→ **Information provided**:
--------------------------------

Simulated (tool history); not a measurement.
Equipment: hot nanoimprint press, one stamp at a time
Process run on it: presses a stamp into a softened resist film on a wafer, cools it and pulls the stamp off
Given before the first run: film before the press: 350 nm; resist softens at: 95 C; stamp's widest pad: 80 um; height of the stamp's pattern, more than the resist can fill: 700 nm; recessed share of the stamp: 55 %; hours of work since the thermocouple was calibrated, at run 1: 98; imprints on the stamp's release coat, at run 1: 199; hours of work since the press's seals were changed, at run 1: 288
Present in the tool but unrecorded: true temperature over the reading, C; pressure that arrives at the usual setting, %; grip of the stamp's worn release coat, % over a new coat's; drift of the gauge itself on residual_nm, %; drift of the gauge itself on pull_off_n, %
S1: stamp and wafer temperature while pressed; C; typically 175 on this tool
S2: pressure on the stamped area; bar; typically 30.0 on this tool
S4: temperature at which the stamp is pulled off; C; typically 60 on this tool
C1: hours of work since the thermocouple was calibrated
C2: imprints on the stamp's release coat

--------------------------------

→ **Work order**: Take the records above and return them exactly as written.

→ **Exercise response**:
Simulated (tool history); not a measurement.
Equipment: hot nanoimprint press, one stamp at a time
Process run on it: presses a stamp into a softened resist film on a wafer, cools it and pulls the stamp off
Given before the first run: film before the press: 350 nm; resist softens at: 95 C; stamp's widest pad: 80 um; height of the stamp's pattern, more than the resist can fill: 700 nm; recessed share of the stamp: 55 %; hours of work since the thermocouple was calibrated, at run 1: 98; imprints on the stamp's release coat, at run 1: 199; hours of work since the press's seals were changed, at run 1: 288
Present in the tool but unrecorded: true temperature over the reading, C; pressure that arrives at the usual setting, %; grip of the stamp's worn release coat, % over a new coat's; drift of the gauge itself on residual_nm, %; drift of the gauge itself on pull_off_n, %
S1: stamp and wafer temperature while pressed; C; typically 175 on this tool
S2: pressure on the stamped area; bar; typically 30.0 on this tool
S4: temperature at which the stamp is pulled off; C; typically 60 on this tool
C1: hours of work since the thermocouple was calibrated
C2: imprints on the stamp's release coat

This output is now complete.